• [Activity]
Reproduce the opening lines of the records exactly, please, stopping after the line that contains "Machine: a polisher".

--

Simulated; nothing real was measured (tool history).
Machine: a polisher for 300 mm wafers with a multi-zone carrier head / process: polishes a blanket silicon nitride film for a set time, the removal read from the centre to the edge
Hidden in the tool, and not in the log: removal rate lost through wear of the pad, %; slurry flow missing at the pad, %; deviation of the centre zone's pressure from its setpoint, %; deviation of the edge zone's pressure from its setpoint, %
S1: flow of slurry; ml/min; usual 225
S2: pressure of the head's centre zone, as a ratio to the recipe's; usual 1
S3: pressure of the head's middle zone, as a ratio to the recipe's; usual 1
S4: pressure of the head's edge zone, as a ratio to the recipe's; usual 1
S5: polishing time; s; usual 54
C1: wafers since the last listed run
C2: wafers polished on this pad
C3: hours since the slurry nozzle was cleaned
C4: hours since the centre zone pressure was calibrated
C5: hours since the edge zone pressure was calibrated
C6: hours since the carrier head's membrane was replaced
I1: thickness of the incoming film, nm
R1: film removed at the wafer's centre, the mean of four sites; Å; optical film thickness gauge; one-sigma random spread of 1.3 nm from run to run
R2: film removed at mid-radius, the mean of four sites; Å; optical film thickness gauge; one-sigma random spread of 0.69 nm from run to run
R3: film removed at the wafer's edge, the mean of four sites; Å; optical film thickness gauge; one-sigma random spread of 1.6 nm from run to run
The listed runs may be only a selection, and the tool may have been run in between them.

--

• [Your response]
Simulated; nothing real was measured (tool history).
Machine: a polisher for 300 mm wafers with a multi-zone carrier head / process: polishes a blanket silicon nitride film for a set time, the removal read from the centre to the edge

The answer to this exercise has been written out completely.